#### EXTRACTED DATA
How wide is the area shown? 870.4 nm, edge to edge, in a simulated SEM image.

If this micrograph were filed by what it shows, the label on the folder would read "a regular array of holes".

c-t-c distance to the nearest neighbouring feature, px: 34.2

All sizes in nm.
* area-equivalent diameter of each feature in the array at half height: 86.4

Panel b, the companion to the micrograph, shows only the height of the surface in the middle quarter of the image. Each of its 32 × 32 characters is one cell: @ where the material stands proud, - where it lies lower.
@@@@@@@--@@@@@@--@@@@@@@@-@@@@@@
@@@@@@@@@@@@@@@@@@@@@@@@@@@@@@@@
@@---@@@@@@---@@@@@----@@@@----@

#### ACTION ITEM
An exact reproduction of all the records is needed.

#### EXERCISE OUTPUT
How wide is the area shown? 870.4 nm, edge to edge, in a simulated SEM image.

If this micrograph were filed by what it shows, the label on the folder would read "a regular array of holes".

c-t-c distance to the nearest neighbouring feature, px: 34.2

All sizes in nm.
* area-equivalent diameter of each feature in the array at half height: 86.4

Panel b, the companion to the micrograph, shows only the height of the surface in the middle quarter of the image. Each of its 32 × 32 characters is one cell: @ where the material stands proud, - where it lies lower.
@@@@@@@--@@@@@@--@@@@@@@@-@@@@@@
@@@@@@@@@@@@@@@@@@@@@@@@@@@@@@@@
@@---@@@@@@---@@@@@----@@@@----@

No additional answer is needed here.